* [Data extracts]
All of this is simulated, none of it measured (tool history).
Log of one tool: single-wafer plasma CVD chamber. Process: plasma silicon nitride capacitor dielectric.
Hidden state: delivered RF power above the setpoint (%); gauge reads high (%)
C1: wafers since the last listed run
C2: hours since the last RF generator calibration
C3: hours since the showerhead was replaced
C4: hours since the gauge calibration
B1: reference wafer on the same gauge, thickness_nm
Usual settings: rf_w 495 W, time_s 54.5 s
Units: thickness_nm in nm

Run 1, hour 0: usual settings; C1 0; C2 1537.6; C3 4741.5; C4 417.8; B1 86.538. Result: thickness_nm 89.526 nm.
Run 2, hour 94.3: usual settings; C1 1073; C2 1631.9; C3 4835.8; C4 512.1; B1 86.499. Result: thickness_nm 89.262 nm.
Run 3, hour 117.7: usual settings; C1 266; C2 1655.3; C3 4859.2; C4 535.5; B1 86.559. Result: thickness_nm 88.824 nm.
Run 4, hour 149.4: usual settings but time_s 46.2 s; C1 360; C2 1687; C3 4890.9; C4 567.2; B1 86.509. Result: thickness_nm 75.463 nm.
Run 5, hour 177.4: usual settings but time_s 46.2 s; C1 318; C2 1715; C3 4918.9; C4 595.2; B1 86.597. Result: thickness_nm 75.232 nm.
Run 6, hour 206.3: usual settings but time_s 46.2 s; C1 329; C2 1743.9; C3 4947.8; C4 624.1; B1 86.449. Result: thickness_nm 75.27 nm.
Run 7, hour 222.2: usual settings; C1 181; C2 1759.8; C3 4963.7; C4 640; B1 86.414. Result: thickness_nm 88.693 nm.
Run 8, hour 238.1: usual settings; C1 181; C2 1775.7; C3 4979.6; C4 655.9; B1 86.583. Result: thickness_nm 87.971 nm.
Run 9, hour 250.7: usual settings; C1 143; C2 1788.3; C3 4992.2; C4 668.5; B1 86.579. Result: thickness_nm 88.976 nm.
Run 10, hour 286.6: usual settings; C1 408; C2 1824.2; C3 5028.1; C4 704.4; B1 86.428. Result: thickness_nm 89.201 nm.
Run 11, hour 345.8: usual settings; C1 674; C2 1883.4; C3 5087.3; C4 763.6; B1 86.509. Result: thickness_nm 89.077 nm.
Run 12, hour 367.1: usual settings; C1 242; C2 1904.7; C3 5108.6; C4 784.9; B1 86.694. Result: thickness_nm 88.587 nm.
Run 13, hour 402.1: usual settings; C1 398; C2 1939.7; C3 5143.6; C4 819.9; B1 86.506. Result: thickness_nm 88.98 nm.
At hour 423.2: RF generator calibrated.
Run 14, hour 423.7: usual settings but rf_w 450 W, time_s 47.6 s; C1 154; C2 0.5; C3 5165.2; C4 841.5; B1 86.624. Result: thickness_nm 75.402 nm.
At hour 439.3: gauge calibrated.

* [Work order]
From the line containing "Run 5, hour" down to the line containing "Run 7, hour" in the material above, reproduce every line exactly, including the two end lines.

* [Exercise answer]
Run 5, hour 177.4: usual settings but time_s 46.2 s; C1 318; C2 1715; C3 4918.9; C4 595.2; B1 86.597. Result: thickness_nm 75.232 nm.
Run 6, hour 206.3: usual settings but time_s 46.2 s; C1 329; C2 1743.9; C3 4947.8; C4 624.1; B1 86.449. Result: thickness_nm 75.27 nm.
Run 7, hour 222.2: usual settings; C1 181; C2 1759.8; C3 4963.7; C4 640; B1 86.414. Result: thickness_nm 88.693 nm.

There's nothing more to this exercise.